#### Input data:
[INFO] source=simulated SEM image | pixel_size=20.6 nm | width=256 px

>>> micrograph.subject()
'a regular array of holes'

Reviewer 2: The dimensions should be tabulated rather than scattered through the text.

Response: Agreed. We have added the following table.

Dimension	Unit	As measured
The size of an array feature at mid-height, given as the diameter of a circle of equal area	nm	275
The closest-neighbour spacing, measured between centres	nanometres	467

#### Exercise:
Reproduce the entries exactly, starting at their first line and stopping after the line with "The size of".

#### Written solution:
[INFO] source=simulated SEM image | pixel_size=20.6 nm | width=256 px

>>> micrograph.subject()
'a regular array of holes'

Reviewer 2: The dimensions should be tabulated rather than scattered through the text.

Response: Agreed. We have added the following table.

Dimension	Unit	As measured
The size of an array feature at mid-height, given as the diameter of a circle of equal area	nm	275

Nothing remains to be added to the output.